= = =

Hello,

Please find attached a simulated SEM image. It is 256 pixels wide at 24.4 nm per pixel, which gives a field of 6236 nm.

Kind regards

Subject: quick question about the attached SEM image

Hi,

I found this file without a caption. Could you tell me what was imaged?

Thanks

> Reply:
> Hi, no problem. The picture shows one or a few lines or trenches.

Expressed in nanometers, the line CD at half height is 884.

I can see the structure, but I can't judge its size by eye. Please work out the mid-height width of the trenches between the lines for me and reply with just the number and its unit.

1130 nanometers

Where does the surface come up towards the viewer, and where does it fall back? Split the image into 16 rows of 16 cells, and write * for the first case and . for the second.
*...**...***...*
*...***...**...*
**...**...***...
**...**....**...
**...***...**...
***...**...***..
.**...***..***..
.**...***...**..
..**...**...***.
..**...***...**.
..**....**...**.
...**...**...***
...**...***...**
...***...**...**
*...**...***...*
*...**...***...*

= = =

WORK TASK:
Begin at the first line of the entries above and copy every line exactly, ending with the line that contains "lines or trenches.".

ANSWER BOX:
Hello,

Please find attached a simulated SEM image. It is 256 pixels wide at 24.4 nm per pixel, which gives a field of 6236 nm.

Kind regards

Subject: quick question about the attached SEM image

Hi,

I found this file without a caption. Could you tell me what was imaged?

Thanks

> Reply:
> Hi, no problem. The picture shows one or a few lines or trenches.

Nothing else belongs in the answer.